*ACTIVITY*: In the entries that follow, copy exactly each line from the first through the line with "L586 | day 12 18:21".

*PROVIDED MATERIAL*:
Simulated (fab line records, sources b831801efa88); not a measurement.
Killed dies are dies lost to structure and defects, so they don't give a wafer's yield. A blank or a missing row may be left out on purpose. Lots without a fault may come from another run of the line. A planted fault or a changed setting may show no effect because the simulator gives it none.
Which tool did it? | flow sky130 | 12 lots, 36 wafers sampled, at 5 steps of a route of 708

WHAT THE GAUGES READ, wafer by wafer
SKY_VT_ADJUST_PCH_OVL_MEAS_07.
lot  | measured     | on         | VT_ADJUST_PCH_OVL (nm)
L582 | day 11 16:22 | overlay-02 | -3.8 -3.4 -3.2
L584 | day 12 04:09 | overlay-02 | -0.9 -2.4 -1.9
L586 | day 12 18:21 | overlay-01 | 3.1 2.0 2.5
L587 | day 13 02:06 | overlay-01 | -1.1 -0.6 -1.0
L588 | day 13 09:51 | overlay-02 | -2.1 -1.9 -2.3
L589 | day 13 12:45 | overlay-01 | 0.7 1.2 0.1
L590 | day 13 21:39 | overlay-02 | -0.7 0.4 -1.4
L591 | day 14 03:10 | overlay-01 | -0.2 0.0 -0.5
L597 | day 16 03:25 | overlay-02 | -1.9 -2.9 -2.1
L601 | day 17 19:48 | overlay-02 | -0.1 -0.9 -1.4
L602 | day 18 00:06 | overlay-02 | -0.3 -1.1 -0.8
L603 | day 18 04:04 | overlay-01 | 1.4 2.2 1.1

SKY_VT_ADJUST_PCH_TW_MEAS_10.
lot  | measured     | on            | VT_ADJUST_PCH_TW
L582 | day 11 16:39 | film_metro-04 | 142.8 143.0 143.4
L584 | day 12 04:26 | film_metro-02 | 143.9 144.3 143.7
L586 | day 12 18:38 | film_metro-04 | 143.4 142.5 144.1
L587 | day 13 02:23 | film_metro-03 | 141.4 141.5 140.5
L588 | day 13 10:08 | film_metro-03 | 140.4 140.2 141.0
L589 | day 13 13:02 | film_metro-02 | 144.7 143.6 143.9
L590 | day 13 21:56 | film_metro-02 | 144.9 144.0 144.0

*WORKED SOLUTION*:
Simulated (fab line records, sources b831801efa88); not a measurement.
Killed dies are dies lost to structure and defects, so they don't give a wafer's yield. A blank or a missing row may be left out on purpose. Lots without a fault may come from another run of the line. A planted fault or a changed setting may show no effect because the simulator gives it none.
Which tool did it? | flow sky130 | 12 lots, 36 wafers sampled, at 5 steps of a route of 708

WHAT THE GAUGES READ, wafer by wafer
SKY_VT_ADJUST_PCH_OVL_MEAS_07.
lot  | measured     | on         | VT_ADJUST_PCH_OVL (nm)
L582 | day 11 16:22 | overlay-02 | -3.8 -3.4 -3.2
L584 | day 12 04:09 | overlay-02 | -0.9 -2.4 -1.9
L586 | day 12 18:21 | overlay-01 | 3.1 2.0 2.5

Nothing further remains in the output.